_TASK ITEM_
Look through the data below for the line with "198 | 294 |", and transcribe it exactly together with each line after it up to and including the line with "209 | 147 |". Give nothing else.

:: RECORD EXTRACTS
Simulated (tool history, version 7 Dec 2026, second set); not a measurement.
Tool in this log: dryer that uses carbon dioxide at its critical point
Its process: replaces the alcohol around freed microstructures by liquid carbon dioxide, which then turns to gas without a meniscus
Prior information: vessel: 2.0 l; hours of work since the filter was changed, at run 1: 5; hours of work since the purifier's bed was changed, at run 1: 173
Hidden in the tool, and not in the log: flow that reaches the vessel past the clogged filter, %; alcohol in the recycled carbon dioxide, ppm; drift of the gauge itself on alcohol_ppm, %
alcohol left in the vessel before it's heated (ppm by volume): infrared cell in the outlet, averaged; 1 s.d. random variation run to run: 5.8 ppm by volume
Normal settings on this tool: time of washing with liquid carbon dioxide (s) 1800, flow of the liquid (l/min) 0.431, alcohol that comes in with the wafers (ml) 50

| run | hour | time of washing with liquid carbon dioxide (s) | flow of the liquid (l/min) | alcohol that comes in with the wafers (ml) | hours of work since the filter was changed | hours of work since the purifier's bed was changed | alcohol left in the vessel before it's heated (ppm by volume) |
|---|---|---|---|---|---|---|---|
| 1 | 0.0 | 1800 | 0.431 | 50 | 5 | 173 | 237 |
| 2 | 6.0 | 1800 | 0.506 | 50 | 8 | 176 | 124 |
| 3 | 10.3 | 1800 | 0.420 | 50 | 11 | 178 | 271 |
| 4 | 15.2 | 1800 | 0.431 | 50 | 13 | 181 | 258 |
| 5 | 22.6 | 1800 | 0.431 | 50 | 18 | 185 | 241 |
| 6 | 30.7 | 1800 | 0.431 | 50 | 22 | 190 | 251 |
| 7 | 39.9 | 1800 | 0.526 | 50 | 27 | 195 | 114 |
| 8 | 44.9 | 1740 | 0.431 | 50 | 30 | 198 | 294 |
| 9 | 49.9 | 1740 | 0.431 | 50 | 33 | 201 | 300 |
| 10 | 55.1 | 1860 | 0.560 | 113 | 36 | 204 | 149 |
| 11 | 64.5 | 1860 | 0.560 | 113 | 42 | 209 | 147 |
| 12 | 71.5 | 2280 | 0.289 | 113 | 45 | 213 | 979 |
::::

_RESPONSE AREA_
| 8 | 44.9 | 1740 | 0.431 | 50 | 30 | 198 | 294 |
| 9 | 49.9 | 1740 | 0.431 | 50 | 33 | 201 | 300 |
| 10 | 55.1 | 1860 | 0.560 | 113 | 36 | 204 | 149 |
| 11 | 64.5 | 1860 | 0.560 | 113 | 42 | 209 | 147 |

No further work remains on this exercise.